ASSIGNMENT> Copy all the records exactly; the complete set is the expected result.

EXERCISE DATA>
--------------------------------------------------

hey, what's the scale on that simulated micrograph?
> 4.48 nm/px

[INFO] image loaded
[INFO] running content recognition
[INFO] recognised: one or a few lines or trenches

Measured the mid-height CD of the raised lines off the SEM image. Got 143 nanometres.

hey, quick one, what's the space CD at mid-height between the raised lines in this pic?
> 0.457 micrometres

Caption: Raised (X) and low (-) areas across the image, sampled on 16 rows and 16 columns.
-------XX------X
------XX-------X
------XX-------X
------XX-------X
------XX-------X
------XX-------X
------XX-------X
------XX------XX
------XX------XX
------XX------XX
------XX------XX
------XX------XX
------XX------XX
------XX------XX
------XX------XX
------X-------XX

--------------------------------------------------

RESPONSE BOX>
hey, what's the scale on that simulated micrograph?
> 4.48 nm/px

[INFO] image loaded
[INFO] running content recognition
[INFO] recognised: one or a few lines or trenches

Measured the mid-height CD of the raised lines off the SEM image. Got 143 nanometres.

hey, quick one, what's the space CD at mid-height between the raised lines in this pic?
> 0.457 micrometres

Caption: Raised (X) and low (-) areas across the image, sampled on 16 rows and 16 columns.
-------XX------X
------XX-------X
------XX-------X
------XX-------X
------XX-------X
------XX-------X
------XX-------X
------XX------XX
------XX------XX
------XX------XX
------XX------XX
------XX------XX
------XX------XX
------XX------XX
------XX------XX
------X-------XX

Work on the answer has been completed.